# Source information

((

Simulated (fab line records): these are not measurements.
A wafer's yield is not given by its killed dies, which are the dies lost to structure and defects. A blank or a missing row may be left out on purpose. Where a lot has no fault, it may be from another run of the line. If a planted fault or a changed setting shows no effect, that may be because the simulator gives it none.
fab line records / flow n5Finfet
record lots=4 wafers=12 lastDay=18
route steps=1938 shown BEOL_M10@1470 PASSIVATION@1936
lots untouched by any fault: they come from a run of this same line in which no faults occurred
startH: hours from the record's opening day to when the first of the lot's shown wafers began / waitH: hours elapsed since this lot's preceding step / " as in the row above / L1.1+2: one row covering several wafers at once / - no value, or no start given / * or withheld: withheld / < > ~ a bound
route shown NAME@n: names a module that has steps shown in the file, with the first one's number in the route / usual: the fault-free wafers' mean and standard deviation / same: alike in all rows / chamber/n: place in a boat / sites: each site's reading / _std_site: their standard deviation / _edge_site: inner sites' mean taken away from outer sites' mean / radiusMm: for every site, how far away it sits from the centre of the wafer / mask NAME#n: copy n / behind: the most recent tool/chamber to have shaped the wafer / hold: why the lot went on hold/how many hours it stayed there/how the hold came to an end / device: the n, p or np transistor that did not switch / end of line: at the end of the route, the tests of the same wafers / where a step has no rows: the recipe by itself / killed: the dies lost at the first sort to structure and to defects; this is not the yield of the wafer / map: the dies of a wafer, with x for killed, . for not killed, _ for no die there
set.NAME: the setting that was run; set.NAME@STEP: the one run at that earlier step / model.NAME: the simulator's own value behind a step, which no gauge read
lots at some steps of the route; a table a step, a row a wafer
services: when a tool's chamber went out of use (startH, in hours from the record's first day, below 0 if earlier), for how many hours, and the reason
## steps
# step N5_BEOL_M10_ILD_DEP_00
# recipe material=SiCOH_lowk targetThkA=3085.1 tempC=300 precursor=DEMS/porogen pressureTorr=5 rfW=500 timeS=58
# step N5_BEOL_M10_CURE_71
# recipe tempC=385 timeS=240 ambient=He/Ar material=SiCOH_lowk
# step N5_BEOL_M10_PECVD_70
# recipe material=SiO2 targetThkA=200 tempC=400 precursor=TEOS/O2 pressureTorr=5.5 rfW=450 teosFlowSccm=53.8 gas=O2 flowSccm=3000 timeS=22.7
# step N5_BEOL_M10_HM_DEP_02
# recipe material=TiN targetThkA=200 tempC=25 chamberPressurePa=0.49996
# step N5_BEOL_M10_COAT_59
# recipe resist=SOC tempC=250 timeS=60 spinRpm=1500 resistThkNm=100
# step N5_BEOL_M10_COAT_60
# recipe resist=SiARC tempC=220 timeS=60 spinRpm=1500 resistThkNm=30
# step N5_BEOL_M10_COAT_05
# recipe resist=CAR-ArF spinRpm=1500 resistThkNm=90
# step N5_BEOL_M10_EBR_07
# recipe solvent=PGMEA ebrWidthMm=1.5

))

# Exercise
Please print the records above exactly from their first line. End with the line containing "route steps=1938 shown", and include it.

# Worked solution
Simulated (fab line records): these are not measurements.
A wafer's yield is not given by its killed dies, which are the dies lost to structure and defects. A blank or a missing row may be left out on purpose. Where a lot has no fault, it may be from another run of the line. If a planted fault or a changed setting shows no effect, that may be because the simulator gives it none.
fab line records / flow n5Finfet
record lots=4 wafers=12 lastDay=18
route steps=1938 shown BEOL_M10@1470 PASSIVATION@1936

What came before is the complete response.